*** Data extracts Section Begins ***

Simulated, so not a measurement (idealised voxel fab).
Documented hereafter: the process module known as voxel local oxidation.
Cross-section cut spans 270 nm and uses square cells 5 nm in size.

*** Data extracts Section Ends ***

> _Exercise_
From the preceding material, extract every line exactly.

> _Exercise output_
Simulated, so not a measurement (idealised voxel fab).
Documented hereafter: the process module known as voxel local oxidation.
Cross-section cut spans 270 nm and uses square cells 5 nm in size.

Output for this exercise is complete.